## ACTION ITEM
Your response should consist of every entry, unchanged.

## SOURCE MATERIAL
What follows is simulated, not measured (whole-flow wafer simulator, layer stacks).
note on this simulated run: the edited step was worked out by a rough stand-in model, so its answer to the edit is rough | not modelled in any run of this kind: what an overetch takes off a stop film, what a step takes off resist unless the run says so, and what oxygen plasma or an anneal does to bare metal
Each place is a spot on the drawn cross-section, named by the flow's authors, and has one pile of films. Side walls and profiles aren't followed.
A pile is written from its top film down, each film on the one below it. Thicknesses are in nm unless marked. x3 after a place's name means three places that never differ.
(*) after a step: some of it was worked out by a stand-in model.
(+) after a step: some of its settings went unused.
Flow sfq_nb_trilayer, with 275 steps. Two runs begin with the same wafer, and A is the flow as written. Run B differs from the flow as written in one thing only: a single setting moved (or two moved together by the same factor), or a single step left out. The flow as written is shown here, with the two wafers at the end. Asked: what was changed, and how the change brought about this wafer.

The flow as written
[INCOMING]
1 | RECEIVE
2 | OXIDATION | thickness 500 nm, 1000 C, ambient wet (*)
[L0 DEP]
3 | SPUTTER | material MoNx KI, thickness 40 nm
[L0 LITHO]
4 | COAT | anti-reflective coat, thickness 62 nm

## TASK SOLUTION
What follows is simulated, not measured (whole-flow wafer simulator, layer stacks).
note on this simulated run: the edited step was worked out by a rough stand-in model, so its answer to the edit is rough | not modelled in any run of this kind: what an overetch takes off a stop film, what a step takes off resist unless the run says so, and what oxygen plasma or an anneal does to bare metal
Each place is a spot on the drawn cross-section, named by the flow's authors, and has one pile of films. Side walls and profiles aren't followed.
A pile is written from its top film down, each film on the one below it. Thicknesses are in nm unless marked. x3 after a place's name means three places that never differ.
(*) after a step: some of it was worked out by a stand-in model.
(+) after a step: some of its settings went unused.
Flow sfq_nb_trilayer, with 275 steps. Two runs begin with the same wafer, and A is the flow as written. Run B differs from the flow as written in one thing only: a single setting moved (or two moved together by the same factor), or a single step left out. The flow as written is shown here, with the two wafers at the end. Asked: what was changed, and how the change brought about this wafer.

The flow as written
[INCOMING]
1 | RECEIVE
2 | OXIDATION | thickness 500 nm, 1000 C, ambient wet (*)
[L0 DEP]
3 | SPUTTER | material MoNx KI, thickness 40 nm
[L0 LITHO]
4 | COAT | anti-reflective coat, thickness 62 nm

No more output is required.